[Assigned task]
From the first record below to the last, retype each one exactly.

***** Extracted information *****
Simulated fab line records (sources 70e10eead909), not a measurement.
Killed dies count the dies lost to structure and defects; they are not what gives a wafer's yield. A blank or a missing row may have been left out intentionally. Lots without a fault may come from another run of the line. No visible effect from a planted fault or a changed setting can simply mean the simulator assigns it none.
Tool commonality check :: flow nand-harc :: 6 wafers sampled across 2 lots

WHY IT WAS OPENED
*****

[Response box]
Simulated fab line records (sources 70e10eead909), not a measurement.
Killed dies count the dies lost to structure and defects; they are not what gives a wafer's yield. A blank or a missing row may have been left out intentionally. Lots without a fault may come from another run of the line. No visible effect from a planted fault or a changed setting can simply mean the simulator assigns it none.
Tool commonality check :: flow nand-harc :: 6 wafers sampled across 2 lots

WHY IT WAS OPENED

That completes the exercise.